§ Data shown
'''

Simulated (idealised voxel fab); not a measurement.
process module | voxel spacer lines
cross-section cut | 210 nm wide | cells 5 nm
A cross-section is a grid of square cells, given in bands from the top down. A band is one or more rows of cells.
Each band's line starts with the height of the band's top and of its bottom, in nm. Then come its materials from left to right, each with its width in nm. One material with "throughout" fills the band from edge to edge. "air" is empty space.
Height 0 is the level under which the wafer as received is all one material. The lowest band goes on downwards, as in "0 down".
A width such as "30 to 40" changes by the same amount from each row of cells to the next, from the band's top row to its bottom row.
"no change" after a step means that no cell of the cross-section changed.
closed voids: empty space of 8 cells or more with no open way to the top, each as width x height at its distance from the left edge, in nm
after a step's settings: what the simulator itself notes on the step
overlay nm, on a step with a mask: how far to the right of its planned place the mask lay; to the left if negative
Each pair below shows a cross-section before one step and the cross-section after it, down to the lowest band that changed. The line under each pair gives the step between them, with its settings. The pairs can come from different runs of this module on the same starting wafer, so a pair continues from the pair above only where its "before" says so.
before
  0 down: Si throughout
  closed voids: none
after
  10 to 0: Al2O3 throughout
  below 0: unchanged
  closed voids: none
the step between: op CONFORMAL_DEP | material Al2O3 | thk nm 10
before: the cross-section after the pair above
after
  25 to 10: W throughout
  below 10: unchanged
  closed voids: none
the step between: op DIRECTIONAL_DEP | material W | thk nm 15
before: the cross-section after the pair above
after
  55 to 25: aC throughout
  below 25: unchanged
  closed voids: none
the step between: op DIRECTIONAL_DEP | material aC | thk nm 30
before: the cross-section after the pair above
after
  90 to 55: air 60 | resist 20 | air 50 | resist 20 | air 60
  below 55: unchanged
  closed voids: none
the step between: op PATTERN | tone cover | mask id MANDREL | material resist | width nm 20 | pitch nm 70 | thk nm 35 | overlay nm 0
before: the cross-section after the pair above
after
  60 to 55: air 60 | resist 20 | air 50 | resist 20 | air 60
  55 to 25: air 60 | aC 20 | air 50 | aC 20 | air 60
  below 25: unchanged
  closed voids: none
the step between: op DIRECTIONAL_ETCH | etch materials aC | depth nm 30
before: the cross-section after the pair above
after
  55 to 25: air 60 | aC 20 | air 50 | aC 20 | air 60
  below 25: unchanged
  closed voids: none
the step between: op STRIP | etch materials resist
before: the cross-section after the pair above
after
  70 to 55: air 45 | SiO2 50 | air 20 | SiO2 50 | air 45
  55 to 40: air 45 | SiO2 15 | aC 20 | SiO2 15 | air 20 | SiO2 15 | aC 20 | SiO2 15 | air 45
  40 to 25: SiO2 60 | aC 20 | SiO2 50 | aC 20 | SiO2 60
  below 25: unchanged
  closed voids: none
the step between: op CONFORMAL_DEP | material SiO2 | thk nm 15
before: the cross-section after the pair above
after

'''

§ Assignment
Set down verbatim only the lines between the start of the data above and the line with "A cross-section is", both boundaries included.

§ Written solution
Simulated (idealised voxel fab); not a measurement.
process module | voxel spacer lines
cross-section cut | 210 nm wide | cells 5 nm
A cross-section is a grid of square cells, given in bands from the top down. A band is one or more rows of cells.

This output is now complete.